◆ **Required action**
The whole listing must be returned exactly, with no line missing.

◆ **Data section**
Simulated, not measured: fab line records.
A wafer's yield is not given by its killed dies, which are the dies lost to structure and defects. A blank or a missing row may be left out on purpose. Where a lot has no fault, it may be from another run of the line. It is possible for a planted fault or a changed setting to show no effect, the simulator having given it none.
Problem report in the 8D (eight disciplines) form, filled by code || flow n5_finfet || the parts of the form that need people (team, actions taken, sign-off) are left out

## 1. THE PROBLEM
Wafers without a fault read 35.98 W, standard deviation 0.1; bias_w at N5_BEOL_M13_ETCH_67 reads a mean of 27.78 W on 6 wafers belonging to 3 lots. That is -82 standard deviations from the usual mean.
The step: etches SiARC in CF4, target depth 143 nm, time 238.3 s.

◆ **Answer space**
Simulated, not measured: fab line records.
A wafer's yield is not given by its killed dies, which are the dies lost to structure and defects. A blank or a missing row may be left out on purpose. Where a lot has no fault, it may be from another run of the line. It is possible for a planted fault or a changed setting to show no effect, the simulator having given it none.
Problem report in the 8D (eight disciplines) form, filled by code || flow n5_finfet || the parts of the form that need people (team, actions taken, sign-off) are left out

## 1. THE PROBLEM
Wafers without a fault read 35.98 W, standard deviation 0.1; bias_w at N5_BEOL_M13_ETCH_67 reads a mean of 27.78 W on 6 wafers belonging to 3 lots. That is -82 standard deviations from the usual mean.
The step: etches SiARC in CF4, target depth 143 nm, time 238.3 s.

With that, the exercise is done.